## Source material:
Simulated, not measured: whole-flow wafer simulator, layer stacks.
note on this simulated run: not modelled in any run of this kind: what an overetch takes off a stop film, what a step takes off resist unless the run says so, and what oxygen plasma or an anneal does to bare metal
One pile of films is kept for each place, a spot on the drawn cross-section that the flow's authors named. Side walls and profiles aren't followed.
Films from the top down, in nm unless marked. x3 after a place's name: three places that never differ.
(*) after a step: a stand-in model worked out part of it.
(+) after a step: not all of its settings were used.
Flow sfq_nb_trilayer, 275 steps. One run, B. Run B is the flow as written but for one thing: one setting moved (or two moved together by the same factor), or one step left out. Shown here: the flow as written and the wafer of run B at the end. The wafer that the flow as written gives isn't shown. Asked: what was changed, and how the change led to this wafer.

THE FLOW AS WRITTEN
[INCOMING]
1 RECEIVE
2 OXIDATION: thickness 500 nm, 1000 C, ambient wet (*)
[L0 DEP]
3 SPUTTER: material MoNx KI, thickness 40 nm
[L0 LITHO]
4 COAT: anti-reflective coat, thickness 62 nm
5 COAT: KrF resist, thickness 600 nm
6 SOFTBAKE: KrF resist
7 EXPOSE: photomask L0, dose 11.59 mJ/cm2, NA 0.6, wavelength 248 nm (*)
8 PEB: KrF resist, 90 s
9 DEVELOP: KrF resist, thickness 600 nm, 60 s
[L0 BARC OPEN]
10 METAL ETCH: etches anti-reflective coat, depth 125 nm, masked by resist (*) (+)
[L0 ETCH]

## Task item:
In the entries above, one line contains "4 COAT: anti-reflective coat, thickness 62 nm" and another contains "10 METAL ETCH: etches". Reproduce exactly those two lines and the lines between them, nothing else.

## Worked solution:
4 COAT: anti-reflective coat, thickness 62 nm
5 COAT: KrF resist, thickness 600 nm
6 SOFTBAKE: KrF resist
7 EXPOSE: photomask L0, dose 11.59 mJ/cm2, NA 0.6, wavelength 248 nm (*)
8 PEB: KrF resist, 90 s
9 DEVELOP: KrF resist, thickness 600 nm, 60 s
[L0 BARC OPEN]
10 METAL ETCH: etches anti-reflective coat, depth 125 nm, masked by resist (*) (+)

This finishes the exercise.